Information supplied:
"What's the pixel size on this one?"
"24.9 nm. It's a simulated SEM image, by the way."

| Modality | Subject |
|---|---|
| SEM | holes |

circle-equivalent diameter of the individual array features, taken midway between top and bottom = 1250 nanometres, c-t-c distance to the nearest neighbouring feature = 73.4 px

Work task: Copy the lines of the data above exactly as written, beginning with the line containing "Modality | Subject |" and ending with the line containing "SEM | holes |", and leave out all other lines.

Written reply:
| Modality | Subject |
|---|---|
| SEM | holes |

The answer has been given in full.